============================================================
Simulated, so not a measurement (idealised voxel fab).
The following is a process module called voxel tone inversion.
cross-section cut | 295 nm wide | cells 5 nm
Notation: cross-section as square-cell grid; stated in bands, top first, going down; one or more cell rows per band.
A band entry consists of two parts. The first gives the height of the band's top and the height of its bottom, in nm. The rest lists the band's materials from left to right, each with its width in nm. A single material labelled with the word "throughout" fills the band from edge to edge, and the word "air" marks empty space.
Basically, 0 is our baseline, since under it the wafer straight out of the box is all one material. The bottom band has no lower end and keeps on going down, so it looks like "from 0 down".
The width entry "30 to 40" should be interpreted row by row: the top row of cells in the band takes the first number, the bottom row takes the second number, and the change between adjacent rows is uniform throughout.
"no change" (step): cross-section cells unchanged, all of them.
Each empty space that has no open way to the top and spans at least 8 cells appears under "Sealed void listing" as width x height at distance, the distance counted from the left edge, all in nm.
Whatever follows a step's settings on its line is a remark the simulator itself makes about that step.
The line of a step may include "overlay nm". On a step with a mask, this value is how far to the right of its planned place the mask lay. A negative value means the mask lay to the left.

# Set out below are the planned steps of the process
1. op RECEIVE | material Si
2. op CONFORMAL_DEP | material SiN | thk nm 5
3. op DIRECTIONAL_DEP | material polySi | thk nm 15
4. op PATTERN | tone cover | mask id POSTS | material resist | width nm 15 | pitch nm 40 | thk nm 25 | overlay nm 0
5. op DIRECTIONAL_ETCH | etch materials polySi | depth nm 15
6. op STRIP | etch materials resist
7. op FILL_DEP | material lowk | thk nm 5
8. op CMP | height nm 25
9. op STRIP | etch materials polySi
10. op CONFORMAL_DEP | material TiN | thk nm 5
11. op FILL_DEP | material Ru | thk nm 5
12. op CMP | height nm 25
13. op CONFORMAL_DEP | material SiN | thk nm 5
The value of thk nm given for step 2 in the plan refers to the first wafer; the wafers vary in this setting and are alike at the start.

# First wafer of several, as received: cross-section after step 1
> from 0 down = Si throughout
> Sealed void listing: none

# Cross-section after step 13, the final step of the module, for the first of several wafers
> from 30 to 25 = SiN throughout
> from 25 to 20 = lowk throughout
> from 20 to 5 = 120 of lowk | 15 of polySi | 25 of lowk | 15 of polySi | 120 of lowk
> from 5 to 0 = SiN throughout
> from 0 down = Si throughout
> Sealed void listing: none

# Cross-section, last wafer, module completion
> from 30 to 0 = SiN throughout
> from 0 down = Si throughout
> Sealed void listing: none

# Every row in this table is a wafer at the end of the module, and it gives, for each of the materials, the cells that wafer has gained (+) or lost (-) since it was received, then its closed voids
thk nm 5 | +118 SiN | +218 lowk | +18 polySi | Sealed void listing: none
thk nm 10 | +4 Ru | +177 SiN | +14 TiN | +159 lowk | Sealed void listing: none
============================================================

* [TASK ITEM]
Could you retype exactly the lines above, starting at the line that contains "The value of" and ending at the line that contains "# Cross-section after", and nothing more?

* [TASK RESULT]
The value of thk nm given for step 2 in the plan refers to the first wafer; the wafers vary in this setting and are alike at the start.

# First wafer of several, as received: cross-section after step 1
> from 0 down = Si throughout
> Sealed void listing: none

# Cross-section after step 13, the final step of the module, for the first of several wafers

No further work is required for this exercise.